* **INFORMATION SHOWN**
----------

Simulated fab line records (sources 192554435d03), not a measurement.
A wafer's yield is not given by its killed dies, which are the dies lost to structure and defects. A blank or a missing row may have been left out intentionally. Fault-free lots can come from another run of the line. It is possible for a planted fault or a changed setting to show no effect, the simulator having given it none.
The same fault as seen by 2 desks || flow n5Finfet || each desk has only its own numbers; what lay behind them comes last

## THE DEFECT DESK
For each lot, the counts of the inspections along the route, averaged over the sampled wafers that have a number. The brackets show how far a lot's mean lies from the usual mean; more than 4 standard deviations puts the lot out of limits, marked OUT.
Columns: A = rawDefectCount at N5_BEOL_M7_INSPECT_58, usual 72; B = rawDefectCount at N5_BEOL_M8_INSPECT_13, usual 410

----------

* **BRIEF**
Return all the data exactly as given.

* **EXERCISE ANSWER**
Simulated fab line records (sources 192554435d03), not a measurement.
A wafer's yield is not given by its killed dies, which are the dies lost to structure and defects. A blank or a missing row may have been left out intentionally. Fault-free lots can come from another run of the line. It is possible for a planted fault or a changed setting to show no effect, the simulator having given it none.
The same fault as seen by 2 desks || flow n5Finfet || each desk has only its own numbers; what lay behind them comes last

## THE DEFECT DESK
For each lot, the counts of the inspections along the route, averaged over the sampled wafers that have a number. The brackets show how far a lot's mean lies from the usual mean; more than 4 standard deviations puts the lot out of limits, marked OUT.
Columns: A = rawDefectCount at N5_BEOL_M7_INSPECT_58, usual 72; B = rawDefectCount at N5_BEOL_M8_INSPECT_13, usual 410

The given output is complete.